PROVIDED MATERIAL
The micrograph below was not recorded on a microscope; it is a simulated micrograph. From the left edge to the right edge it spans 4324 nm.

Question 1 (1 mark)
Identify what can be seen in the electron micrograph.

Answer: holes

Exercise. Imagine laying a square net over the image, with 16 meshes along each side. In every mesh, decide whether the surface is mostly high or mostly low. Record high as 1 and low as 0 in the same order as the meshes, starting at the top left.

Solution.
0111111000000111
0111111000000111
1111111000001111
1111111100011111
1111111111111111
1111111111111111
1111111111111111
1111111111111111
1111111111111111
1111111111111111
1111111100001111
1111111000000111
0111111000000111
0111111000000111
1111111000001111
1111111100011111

ASSIGNMENT
Retype every record above exactly as written.

WRITTEN RESPONSE
The micrograph below was not recorded on a microscope; it is a simulated micrograph. From the left edge to the right edge it spans 4324 nm.

Question 1 (1 mark)
Identify what can be seen in the electron micrograph.

Answer: holes

Exercise. Imagine laying a square net over the image, with 16 meshes along each side. In every mesh, decide whether the surface is mostly high or mostly low. Record high as 1 and low as 0 in the same order as the meshes, starting at the top left.

Solution.
0111111000000111
0111111000000111
1111111000001111
1111111100011111
1111111111111111
1111111111111111
1111111111111111
1111111111111111
1111111111111111
1111111111111111
1111111100001111
1111111000000111
0111111000000111
0111111000000111
1111111000001111
1111111100011111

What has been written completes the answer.